REQUIREMENT: Go through the listing below from its first line and repeat each line exactly, ending at the line containing "Killed dies: the" and including it.

■ ■ ■ ■ ■ ■ ■

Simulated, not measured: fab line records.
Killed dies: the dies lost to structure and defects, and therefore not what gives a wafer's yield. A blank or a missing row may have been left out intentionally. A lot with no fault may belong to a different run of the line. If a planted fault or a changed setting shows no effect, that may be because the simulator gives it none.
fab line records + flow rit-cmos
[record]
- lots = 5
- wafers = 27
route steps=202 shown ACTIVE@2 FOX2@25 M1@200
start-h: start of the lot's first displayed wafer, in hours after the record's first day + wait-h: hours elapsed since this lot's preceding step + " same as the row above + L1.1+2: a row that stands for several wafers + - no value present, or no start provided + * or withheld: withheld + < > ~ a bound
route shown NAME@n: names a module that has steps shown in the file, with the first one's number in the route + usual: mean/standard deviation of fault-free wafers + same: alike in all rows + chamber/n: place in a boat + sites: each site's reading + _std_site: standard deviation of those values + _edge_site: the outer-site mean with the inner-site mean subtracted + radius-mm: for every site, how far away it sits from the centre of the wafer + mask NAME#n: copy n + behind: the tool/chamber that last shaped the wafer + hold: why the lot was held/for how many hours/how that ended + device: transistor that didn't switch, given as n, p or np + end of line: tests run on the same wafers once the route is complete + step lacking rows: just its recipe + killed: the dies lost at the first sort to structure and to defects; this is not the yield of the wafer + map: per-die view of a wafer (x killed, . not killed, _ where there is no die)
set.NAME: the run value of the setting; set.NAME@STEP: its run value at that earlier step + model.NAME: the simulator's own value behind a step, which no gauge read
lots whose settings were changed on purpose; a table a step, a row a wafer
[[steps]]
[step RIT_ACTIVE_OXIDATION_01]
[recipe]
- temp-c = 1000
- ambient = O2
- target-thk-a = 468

■ ■ ■ ■ ■ ■ ■

YOUR RESPONSE:
Simulated, not measured: fab line records.
Killed dies: the dies lost to structure and defects, and therefore not what gives a wafer's yield. A blank or a missing row may have been left out intentionally. A lot with no fault may belong to a different run of the line. If a planted fault or a changed setting shows no effect, that may be because the simulator gives it none.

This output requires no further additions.